++++ INFORMATION SHOWN

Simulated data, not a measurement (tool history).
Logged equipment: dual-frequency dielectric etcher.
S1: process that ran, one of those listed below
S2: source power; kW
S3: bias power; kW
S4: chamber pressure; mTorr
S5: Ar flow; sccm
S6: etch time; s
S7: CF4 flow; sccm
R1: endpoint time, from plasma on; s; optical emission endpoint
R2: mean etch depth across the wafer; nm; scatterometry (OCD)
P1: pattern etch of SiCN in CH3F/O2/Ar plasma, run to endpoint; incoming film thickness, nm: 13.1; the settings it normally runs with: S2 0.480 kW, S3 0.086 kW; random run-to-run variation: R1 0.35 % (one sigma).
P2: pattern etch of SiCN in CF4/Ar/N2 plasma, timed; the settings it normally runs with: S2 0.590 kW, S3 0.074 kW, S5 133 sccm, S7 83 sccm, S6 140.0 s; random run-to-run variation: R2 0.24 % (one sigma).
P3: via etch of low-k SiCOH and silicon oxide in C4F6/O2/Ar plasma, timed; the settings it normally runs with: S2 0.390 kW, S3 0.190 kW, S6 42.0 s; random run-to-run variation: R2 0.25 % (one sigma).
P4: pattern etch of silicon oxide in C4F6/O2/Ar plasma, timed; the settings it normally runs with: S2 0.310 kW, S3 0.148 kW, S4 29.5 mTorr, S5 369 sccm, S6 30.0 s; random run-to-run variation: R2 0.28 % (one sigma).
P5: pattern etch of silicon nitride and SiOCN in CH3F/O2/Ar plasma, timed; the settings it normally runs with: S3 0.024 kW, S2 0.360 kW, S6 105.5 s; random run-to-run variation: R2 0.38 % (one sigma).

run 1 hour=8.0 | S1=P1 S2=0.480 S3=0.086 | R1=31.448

++++++++

** REQUIRED ACTION **
All lines in the listing above should be written out again exactly.

** EXERCISE OUTPUT **
Simulated data, not a measurement (tool history).
Logged equipment: dual-frequency dielectric etcher.
S1: process that ran, one of those listed below
S2: source power; kW
S3: bias power; kW
S4: chamber pressure; mTorr
S5: Ar flow; sccm
S6: etch time; s
S7: CF4 flow; sccm
R1: endpoint time, from plasma on; s; optical emission endpoint
R2: mean etch depth across the wafer; nm; scatterometry (OCD)
P1: pattern etch of SiCN in CH3F/O2/Ar plasma, run to endpoint; incoming film thickness, nm: 13.1; the settings it normally runs with: S2 0.480 kW, S3 0.086 kW; random run-to-run variation: R1 0.35 % (one sigma).
P2: pattern etch of SiCN in CF4/Ar/N2 plasma, timed; the settings it normally runs with: S2 0.590 kW, S3 0.074 kW, S5 133 sccm, S7 83 sccm, S6 140.0 s; random run-to-run variation: R2 0.24 % (one sigma).
P3: via etch of low-k SiCOH and silicon oxide in C4F6/O2/Ar plasma, timed; the settings it normally runs with: S2 0.390 kW, S3 0.190 kW, S6 42.0 s; random run-to-run variation: R2 0.25 % (one sigma).
P4: pattern etch of silicon oxide in C4F6/O2/Ar plasma, timed; the settings it normally runs with: S2 0.310 kW, S3 0.148 kW, S4 29.5 mTorr, S5 369 sccm, S6 30.0 s; random run-to-run variation: R2 0.28 % (one sigma).
P5: pattern etch of silicon nitride and SiOCN in CH3F/O2/Ar plasma, timed; the settings it normally runs with: S3 0.024 kW, S2 0.360 kW, S6 105.5 s; random run-to-run variation: R2 0.38 % (one sigma).

run 1 hour=8.0 | S1=P1 S2=0.480 S3=0.086 | R1=31.448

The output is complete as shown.